## RAW DATA
+++++

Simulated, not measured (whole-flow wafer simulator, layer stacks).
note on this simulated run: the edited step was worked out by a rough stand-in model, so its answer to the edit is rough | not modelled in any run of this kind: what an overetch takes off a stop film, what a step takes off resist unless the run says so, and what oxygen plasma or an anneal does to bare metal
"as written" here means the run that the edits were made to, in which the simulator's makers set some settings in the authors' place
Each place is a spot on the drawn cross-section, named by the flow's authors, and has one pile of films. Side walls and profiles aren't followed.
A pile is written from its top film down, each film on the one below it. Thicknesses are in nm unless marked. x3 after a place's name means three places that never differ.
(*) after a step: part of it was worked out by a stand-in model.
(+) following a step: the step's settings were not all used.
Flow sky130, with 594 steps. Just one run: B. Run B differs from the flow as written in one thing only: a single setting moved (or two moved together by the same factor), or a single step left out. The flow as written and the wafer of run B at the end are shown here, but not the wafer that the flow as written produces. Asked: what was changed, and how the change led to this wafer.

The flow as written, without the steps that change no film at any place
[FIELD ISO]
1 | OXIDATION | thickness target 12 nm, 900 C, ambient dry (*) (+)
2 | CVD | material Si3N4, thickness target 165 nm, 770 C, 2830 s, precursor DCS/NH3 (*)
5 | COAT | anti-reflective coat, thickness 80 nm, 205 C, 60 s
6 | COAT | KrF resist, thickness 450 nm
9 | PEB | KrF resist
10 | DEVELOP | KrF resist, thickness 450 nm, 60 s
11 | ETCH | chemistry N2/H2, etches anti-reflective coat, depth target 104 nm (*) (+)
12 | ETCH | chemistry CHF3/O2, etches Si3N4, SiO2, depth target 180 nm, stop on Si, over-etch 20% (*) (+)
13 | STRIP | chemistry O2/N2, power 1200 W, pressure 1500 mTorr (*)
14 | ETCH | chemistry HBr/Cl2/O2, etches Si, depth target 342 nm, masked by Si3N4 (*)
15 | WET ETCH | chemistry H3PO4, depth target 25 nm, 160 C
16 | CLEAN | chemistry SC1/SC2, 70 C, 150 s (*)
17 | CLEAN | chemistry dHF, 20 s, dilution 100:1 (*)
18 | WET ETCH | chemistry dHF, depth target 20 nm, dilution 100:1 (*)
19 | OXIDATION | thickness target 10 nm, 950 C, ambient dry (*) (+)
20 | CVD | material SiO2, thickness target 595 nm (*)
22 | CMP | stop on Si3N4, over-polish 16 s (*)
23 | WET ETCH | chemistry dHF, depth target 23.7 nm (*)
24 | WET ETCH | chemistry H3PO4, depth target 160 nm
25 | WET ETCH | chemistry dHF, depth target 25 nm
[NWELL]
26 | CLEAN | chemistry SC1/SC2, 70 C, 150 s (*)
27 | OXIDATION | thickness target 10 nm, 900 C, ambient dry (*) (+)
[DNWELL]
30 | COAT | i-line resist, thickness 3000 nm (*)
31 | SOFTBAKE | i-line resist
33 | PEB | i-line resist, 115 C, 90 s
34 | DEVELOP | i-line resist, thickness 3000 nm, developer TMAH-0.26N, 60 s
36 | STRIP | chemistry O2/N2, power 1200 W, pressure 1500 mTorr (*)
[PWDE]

+++++

## ACTIVITY
Give back exactly the lines of the listing above that run from the line with "18 | WET ETCH" to the line with "22 | CMP | stop", inclusive.

## EXPECTED ANSWER
18 | WET ETCH | chemistry dHF, depth target 20 nm, dilution 100:1 (*)
19 | OXIDATION | thickness target 10 nm, 950 C, ambient dry (*) (+)
20 | CVD | material SiO2, thickness target 595 nm (*)
22 | CMP | stop on Si3N4, over-polish 16 s (*)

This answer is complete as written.